WORK TASK -> What is needed here is an exact repetition of the records below, beginning at the line that has "206.43 | 263.65 |" and stopping after the line that has "time until the end point was called (s): 169.59".

DATA ->
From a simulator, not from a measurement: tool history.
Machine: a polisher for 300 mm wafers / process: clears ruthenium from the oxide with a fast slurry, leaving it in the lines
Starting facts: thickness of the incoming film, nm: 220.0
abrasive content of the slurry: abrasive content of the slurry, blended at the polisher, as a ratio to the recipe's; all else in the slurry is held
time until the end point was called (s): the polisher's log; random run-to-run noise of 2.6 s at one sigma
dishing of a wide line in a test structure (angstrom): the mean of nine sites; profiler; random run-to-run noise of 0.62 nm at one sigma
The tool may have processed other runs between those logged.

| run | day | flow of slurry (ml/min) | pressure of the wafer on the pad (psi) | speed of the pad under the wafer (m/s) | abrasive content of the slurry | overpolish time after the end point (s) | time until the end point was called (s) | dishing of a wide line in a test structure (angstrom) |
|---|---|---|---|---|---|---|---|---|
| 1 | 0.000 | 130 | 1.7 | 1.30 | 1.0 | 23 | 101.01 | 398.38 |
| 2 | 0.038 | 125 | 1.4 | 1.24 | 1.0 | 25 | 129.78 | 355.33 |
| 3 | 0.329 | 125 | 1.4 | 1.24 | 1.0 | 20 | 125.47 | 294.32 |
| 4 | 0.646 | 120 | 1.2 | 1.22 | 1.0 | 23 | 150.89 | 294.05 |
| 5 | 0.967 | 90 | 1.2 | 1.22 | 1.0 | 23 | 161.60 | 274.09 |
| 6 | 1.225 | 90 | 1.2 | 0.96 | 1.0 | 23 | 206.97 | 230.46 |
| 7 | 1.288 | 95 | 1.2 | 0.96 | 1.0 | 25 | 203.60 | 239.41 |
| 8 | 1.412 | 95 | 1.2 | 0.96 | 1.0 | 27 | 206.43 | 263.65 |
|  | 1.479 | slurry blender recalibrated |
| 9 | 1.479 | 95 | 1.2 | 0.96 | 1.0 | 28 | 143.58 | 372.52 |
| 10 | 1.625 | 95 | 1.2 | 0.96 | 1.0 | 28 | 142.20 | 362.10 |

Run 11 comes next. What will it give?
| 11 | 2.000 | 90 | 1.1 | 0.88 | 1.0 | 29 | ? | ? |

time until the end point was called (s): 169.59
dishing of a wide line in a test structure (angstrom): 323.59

ANSWER BOX ->
| 8 | 1.412 | 95 | 1.2 | 0.96 | 1.0 | 27 | 206.43 | 263.65 |
|  | 1.479 | slurry blender recalibrated |
| 9 | 1.479 | 95 | 1.2 | 0.96 | 1.0 | 28 | 143.58 | 372.52 |
| 10 | 1.625 | 95 | 1.2 | 0.96 | 1.0 | 28 | 142.20 | 362.10 |

Run 11 comes next. What will it give?
| 11 | 2.000 | 90 | 1.1 | 0.88 | 1.0 | 29 | ? | ? |

time until the end point was called (s): 169.59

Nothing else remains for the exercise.